• Work request: Could you print exactly the lines of the listing below, starting at the line that has "L877 | rie diel-02" and ending at the line that has "## THE ANSWER, worked", and only those lines?

• Given information:
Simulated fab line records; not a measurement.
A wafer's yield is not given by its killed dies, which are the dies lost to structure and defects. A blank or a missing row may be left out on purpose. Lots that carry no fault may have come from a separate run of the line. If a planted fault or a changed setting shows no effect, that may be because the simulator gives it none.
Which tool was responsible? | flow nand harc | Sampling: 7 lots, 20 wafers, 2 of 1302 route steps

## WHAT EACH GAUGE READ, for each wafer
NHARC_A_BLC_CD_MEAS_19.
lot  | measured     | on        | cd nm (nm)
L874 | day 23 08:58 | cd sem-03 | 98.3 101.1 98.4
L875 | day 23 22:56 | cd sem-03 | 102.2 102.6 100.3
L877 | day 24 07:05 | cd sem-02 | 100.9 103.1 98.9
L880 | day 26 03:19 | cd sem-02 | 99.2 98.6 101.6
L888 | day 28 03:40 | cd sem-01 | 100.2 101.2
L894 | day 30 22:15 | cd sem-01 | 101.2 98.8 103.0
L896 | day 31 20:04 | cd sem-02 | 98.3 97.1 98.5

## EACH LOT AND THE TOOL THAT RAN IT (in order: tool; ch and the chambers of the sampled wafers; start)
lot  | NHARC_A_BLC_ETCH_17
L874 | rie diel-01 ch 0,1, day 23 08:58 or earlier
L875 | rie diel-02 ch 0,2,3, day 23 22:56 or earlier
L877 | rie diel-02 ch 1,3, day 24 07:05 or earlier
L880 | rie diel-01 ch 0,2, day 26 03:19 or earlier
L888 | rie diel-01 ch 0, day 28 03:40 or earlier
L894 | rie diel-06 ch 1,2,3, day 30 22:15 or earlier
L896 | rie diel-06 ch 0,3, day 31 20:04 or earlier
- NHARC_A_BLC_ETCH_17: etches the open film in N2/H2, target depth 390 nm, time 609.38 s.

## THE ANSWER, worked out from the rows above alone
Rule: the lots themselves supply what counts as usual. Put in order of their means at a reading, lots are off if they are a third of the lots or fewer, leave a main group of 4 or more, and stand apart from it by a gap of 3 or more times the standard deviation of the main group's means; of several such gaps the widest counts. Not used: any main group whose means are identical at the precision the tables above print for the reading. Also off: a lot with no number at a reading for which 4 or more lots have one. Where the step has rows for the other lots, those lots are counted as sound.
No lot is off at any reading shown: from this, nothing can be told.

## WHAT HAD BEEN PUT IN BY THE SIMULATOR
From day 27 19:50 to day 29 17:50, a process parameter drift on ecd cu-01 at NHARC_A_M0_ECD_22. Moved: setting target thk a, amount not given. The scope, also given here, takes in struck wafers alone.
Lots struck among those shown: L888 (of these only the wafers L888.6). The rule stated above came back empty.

• Exercise answer:
L877 | rie diel-02 ch 1,3, day 24 07:05 or earlier
L880 | rie diel-01 ch 0,2, day 26 03:19 or earlier
L888 | rie diel-01 ch 0, day 28 03:40 or earlier
L894 | rie diel-06 ch 1,2,3, day 30 22:15 or earlier
L896 | rie diel-06 ch 0,3, day 31 20:04 or earlier
- NHARC_A_BLC_ETCH_17: etches the open film in N2/H2, target depth 390 nm, time 609.38 s.

## THE ANSWER, worked out from the rows above alone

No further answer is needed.